> _Work request_: Give back, exactly as written, the lines from the beginning of the listing through the one that contains "S2: force on the tip; mg; usual 1".

> _Exercise data_:
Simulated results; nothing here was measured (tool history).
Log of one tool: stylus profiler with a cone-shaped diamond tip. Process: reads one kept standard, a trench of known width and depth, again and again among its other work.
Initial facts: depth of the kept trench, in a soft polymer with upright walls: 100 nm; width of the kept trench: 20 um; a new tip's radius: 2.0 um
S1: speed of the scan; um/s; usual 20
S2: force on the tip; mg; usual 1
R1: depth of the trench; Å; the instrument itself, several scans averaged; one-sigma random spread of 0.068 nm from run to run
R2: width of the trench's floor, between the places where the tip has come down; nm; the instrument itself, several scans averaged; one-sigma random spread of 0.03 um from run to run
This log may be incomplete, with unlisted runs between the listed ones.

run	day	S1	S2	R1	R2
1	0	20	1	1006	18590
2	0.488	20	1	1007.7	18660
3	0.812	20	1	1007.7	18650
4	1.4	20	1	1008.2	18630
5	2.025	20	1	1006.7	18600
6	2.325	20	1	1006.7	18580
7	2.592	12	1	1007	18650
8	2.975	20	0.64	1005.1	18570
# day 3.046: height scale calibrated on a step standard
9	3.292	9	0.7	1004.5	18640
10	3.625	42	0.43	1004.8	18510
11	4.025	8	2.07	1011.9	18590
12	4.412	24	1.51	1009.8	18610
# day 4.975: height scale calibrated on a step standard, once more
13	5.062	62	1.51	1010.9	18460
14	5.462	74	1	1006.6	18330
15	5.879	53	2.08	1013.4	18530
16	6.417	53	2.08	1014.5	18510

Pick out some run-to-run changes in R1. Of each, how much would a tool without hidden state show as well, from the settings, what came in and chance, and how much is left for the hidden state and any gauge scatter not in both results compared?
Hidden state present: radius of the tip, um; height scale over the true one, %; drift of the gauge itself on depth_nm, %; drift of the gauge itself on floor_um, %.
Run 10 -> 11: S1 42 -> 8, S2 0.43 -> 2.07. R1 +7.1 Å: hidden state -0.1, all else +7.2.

> _Written response_:
Simulated results; nothing here was measured (tool history).
Log of one tool: stylus profiler with a cone-shaped diamond tip. Process: reads one kept standard, a trench of known width and depth, again and again among its other work.
Initial facts: depth of the kept trench, in a soft polymer with upright walls: 100 nm; width of the kept trench: 20 um; a new tip's radius: 2.0 um
S1: speed of the scan; um/s; usual 20
S2: force on the tip; mg; usual 1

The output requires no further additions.